**EXERCISE**
Exact copies of all the records below should be returned.

**RECORDED DATA**
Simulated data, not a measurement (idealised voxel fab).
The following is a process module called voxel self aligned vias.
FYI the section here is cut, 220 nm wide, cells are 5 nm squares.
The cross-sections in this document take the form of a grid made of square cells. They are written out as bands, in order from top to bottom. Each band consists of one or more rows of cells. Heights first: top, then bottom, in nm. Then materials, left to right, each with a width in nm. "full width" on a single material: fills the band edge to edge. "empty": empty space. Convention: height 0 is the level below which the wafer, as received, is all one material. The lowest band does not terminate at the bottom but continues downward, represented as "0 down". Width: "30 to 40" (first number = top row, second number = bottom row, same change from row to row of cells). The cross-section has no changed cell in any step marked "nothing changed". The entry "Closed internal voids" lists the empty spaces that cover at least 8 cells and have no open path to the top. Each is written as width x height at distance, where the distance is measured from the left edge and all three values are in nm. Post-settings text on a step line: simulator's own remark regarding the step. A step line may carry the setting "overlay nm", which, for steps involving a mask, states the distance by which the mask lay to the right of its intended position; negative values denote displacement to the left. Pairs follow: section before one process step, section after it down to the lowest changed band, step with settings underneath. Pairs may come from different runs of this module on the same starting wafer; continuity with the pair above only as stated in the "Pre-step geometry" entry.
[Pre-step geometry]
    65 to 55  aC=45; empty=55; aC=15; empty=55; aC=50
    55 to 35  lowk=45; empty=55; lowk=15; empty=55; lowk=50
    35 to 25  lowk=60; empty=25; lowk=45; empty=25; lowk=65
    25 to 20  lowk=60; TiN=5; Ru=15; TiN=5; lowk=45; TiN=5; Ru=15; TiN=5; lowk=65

**RESPONSE**
Simulated data, not a measurement (idealised voxel fab).
The following is a process module called voxel self aligned vias.
FYI the section here is cut, 220 nm wide, cells are 5 nm squares.
The cross-sections in this document take the form of a grid made of square cells. They are written out as bands, in order from top to bottom. Each band consists of one or more rows of cells. Heights first: top, then bottom, in nm. Then materials, left to right, each with a width in nm. "full width" on a single material: fills the band edge to edge. "empty": empty space. Convention: height 0 is the level below which the wafer, as received, is all one material. The lowest band does not terminate at the bottom but continues downward, represented as "0 down". Width: "30 to 40" (first number = top row, second number = bottom row, same change from row to row of cells). The cross-section has no changed cell in any step marked "nothing changed". The entry "Closed internal voids" lists the empty spaces that cover at least 8 cells and have no open path to the top. Each is written as width x height at distance, where the distance is measured from the left edge and all three values are in nm. Post-settings text on a step line: simulator's own remark regarding the step. A step line may carry the setting "overlay nm", which, for steps involving a mask, states the distance by which the mask lay to the right of its intended position; negative values denote displacement to the left. Pairs follow: section before one process step, section after it down to the lowest changed band, step with settings underneath. Pairs may come from different runs of this module on the same starting wafer; continuity with the pair above only as stated in the "Pre-step geometry" entry.
[Pre-step geometry]
    65 to 55  aC=45; empty=55; aC=15; empty=55; aC=50
    55 to 35  lowk=45; empty=55; lowk=15; empty=55; lowk=50
    35 to 25  lowk=60; empty=25; lowk=45; empty=25; lowk=65
    25 to 20  lowk=60; TiN=5; Ru=15; TiN=5; lowk=45; TiN=5; Ru=15; TiN=5; lowk=65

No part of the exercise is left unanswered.